——————————

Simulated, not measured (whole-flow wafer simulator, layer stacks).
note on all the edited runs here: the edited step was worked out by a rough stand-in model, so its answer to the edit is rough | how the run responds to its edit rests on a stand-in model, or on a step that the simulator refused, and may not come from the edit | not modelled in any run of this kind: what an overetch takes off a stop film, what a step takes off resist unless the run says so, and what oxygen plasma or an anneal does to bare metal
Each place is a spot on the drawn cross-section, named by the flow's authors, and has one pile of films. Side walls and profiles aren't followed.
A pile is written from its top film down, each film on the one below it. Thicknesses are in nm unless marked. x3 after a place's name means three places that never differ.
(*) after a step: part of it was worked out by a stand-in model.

——————————

Requirement
Include the first line of the listing, the line with "A pile is written", and every line between them, each repeated exactly, and output only those.

Expected answer
Simulated, not measured (whole-flow wafer simulator, layer stacks).
note on all the edited runs here: the edited step was worked out by a rough stand-in model, so its answer to the edit is rough | how the run responds to its edit rests on a stand-in model, or on a step that the simulator refused, and may not come from the edit | not modelled in any run of this kind: what an overetch takes off a stop film, what a step takes off resist unless the run says so, and what oxygen plasma or an anneal does to bare metal
Each place is a spot on the drawn cross-section, named by the flow's authors, and has one pile of films. Side walls and profiles aren't followed.
A pile is written from its top film down, each film on the one below it. Thicknesses are in nm unless marked. x3 after a place's name means three places that never differ.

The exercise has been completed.